**MATERIAL PROVIDED**
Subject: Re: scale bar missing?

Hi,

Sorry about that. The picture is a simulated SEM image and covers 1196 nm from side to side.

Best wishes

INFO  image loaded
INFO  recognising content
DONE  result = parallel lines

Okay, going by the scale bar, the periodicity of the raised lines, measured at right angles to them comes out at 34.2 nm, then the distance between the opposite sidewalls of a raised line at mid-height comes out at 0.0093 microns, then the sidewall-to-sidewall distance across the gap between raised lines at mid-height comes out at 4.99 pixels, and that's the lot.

**REQUIRED ACTION**
Only the lines from the first line of the records through the line with "result = parallel lines" should be reproduced, exactly and with nothing added.

**EXERCISE RESPONSE**
Subject: Re: scale bar missing?

Hi,

Sorry about that. The picture is a simulated SEM image and covers 1196 nm from side to side.

Best wishes

INFO  image loaded
INFO  recognising content
DONE  result = parallel lines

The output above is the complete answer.